Activity >> After finding the line with "Unlogged tool condition: yield" in the data below, set down exactly each line through the one with "power_pct: power of", inclusive, and stop there.

[Start of Attachment]

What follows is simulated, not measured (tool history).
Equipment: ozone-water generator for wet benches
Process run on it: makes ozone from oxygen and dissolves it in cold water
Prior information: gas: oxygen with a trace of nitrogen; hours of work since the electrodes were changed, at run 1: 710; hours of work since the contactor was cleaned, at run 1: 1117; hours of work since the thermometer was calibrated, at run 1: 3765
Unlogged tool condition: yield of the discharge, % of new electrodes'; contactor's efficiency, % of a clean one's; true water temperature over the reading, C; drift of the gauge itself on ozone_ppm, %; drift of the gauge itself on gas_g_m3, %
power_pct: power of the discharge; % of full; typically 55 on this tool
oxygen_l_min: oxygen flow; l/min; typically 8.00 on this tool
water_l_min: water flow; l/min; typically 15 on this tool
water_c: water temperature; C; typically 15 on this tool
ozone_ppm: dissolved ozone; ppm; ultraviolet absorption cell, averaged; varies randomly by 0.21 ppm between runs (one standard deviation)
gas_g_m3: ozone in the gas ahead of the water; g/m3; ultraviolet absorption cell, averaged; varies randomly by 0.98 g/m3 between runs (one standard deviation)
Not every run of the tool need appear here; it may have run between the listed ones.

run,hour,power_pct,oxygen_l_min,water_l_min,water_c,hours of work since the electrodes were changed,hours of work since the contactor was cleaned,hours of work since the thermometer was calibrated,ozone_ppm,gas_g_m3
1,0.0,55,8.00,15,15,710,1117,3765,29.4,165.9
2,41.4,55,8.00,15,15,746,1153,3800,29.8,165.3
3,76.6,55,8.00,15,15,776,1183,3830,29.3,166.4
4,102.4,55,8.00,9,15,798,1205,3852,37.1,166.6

[End of Attachment]

Solution >>
Unlogged tool condition: yield of the discharge, % of new electrodes'; contactor's efficiency, % of a clean one's; true water temperature over the reading, C; drift of the gauge itself on ozone_ppm, %; drift of the gauge itself on gas_g_m3, %
power_pct: power of the discharge; % of full; typically 55 on this tool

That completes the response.